REQUIREMENT:
Instruction for the data below: set down exactly the lines from the line with "A,1.483,230,0.83,0.99,1.04,0.80,37,?,?,?" to the line with "E: further off than the last run", inclusive, and no others.

MATERIAL SHOWN:
========

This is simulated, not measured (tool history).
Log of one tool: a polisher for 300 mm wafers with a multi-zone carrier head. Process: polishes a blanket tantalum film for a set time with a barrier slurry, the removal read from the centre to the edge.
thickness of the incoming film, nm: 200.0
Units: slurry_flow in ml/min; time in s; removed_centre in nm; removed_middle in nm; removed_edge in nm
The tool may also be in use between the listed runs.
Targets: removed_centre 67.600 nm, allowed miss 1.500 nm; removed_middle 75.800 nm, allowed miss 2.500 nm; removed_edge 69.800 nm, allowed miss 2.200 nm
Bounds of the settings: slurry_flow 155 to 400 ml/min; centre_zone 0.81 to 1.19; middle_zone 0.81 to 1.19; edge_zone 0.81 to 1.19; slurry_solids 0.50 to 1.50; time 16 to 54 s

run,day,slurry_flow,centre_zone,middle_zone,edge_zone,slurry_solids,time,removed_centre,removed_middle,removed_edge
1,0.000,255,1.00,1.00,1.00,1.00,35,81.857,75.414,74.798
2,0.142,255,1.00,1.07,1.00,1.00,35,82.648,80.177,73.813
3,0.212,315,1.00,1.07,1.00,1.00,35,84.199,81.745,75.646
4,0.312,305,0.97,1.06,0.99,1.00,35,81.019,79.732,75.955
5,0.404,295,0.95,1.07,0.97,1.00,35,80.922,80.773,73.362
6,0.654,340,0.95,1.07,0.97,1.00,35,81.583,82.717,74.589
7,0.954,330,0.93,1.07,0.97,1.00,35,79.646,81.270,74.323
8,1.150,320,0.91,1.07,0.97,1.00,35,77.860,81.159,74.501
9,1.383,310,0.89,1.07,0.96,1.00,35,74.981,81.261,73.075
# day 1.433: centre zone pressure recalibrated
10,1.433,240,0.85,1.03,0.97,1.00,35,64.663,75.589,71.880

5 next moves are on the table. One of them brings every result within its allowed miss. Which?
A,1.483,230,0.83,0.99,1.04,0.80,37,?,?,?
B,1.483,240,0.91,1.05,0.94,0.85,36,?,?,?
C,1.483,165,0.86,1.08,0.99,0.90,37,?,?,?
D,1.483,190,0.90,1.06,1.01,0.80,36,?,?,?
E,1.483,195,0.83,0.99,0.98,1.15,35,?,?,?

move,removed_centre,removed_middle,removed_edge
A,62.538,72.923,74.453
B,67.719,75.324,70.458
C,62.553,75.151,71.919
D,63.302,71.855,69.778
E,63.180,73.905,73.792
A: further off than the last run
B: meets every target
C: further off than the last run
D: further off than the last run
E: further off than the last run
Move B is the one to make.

========

TASK RESULT:
A,1.483,230,0.83,0.99,1.04,0.80,37,?,?,?
B,1.483,240,0.91,1.05,0.94,0.85,36,?,?,?
C,1.483,165,0.86,1.08,0.99,0.90,37,?,?,?
D,1.483,190,0.90,1.06,1.01,0.80,36,?,?,?
E,1.483,195,0.83,0.99,0.98,1.15,35,?,?,?

move,removed_centre,removed_middle,removed_edge
A,62.538,72.923,74.453
B,67.719,75.324,70.458
C,62.553,75.151,71.919
D,63.302,71.855,69.778
E,63.180,73.905,73.792
A: further off than the last run
B: meets every target
C: further off than the last run
D: further off than the last run
E: further off than the last run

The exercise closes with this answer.